Data listing:
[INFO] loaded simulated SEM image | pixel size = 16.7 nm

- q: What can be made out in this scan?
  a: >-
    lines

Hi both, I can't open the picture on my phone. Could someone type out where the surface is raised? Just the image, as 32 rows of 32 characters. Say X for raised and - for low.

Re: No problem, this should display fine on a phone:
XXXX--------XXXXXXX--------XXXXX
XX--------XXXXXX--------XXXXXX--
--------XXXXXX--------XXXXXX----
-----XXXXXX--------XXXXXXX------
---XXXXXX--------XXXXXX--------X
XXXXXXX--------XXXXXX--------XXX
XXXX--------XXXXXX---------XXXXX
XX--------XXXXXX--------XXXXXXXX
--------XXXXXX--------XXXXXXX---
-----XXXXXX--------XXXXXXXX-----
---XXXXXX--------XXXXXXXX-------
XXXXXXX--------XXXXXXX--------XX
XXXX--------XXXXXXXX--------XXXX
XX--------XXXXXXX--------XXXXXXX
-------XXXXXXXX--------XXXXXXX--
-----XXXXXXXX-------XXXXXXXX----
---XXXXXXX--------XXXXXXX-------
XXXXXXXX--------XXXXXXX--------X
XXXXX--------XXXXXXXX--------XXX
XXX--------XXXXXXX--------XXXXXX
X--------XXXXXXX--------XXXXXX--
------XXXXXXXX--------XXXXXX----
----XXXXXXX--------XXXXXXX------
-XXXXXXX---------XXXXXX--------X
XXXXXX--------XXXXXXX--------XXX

Brief: For each entry above, write out an exact copy.

Exercise output:
[INFO] loaded simulated SEM image | pixel size = 16.7 nm

- q: What can be made out in this scan?
  a: >-
    lines

Hi both, I can't open the picture on my phone. Could someone type out where the surface is raised? Just the image, as 32 rows of 32 characters. Say X for raised and - for low.

Re: No problem, this should display fine on a phone:
XXXX--------XXXXXXX--------XXXXX
XX--------XXXXXX--------XXXXXX--
--------XXXXXX--------XXXXXX----
-----XXXXXX--------XXXXXXX------
---XXXXXX--------XXXXXX--------X
XXXXXXX--------XXXXXX--------XXX
XXXX--------XXXXXX---------XXXXX
XX--------XXXXXX--------XXXXXXXX
--------XXXXXX--------XXXXXXX---
-----XXXXXX--------XXXXXXXX-----
---XXXXXX--------XXXXXXXX-------
XXXXXXX--------XXXXXXX--------XX
XXXX--------XXXXXXXX--------XXXX
XX--------XXXXXXX--------XXXXXXX
-------XXXXXXXX--------XXXXXXX--
-----XXXXXXXX-------XXXXXXXX----
---XXXXXXX--------XXXXXXX-------
XXXXXXXX--------XXXXXXX--------X
XXXXX--------XXXXXXXX--------XXX
XXX--------XXXXXXX--------XXXXXX
X--------XXXXXXX--------XXXXXX--
------XXXXXXXX--------XXXXXX----
----XXXXXXX--------XXXXXXX------
-XXXXXXX---------XXXXXX--------X
XXXXXX--------XXXXXXX--------XXX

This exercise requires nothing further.